- [TASK ITEM]:
In exact form, set down only those lines of the material that run from its first line to the line with "Square cells in", inclusive.

- [GIVEN INFORMATION]:
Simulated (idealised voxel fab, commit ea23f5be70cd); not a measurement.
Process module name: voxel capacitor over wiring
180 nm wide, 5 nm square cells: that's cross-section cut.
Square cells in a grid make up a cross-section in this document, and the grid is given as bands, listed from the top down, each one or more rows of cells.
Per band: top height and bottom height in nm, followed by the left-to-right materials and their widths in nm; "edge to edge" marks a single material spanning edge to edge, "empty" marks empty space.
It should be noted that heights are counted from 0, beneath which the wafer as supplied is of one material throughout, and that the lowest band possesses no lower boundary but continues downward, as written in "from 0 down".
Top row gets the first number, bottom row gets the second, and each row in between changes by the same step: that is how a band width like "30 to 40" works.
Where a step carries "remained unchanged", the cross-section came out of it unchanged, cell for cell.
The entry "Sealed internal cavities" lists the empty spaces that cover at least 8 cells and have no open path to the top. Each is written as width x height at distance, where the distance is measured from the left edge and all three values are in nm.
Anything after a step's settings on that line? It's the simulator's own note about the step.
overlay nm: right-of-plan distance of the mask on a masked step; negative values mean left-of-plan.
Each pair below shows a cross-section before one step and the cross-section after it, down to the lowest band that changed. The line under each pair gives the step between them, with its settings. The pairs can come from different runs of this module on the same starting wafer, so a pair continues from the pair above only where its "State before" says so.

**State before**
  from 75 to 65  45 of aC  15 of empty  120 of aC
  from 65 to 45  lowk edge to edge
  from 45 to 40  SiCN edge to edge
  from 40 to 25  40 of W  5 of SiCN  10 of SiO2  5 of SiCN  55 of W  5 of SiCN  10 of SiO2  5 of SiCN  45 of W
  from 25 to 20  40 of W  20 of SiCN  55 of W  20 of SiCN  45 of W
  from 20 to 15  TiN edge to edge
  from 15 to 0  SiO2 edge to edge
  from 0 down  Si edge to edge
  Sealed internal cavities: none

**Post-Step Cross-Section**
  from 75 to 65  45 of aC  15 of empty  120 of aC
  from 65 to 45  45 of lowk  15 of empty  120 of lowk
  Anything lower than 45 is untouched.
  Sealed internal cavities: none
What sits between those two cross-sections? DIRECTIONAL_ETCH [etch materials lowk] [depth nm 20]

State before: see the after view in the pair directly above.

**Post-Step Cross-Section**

- [TASK ANSWER]:
Simulated (idealised voxel fab, commit ea23f5be70cd); not a measurement.
Process module name: voxel capacitor over wiring
180 nm wide, 5 nm square cells: that's cross-section cut.
Square cells in a grid make up a cross-section in this document, and the grid is given as bands, listed from the top down, each one or more rows of cells.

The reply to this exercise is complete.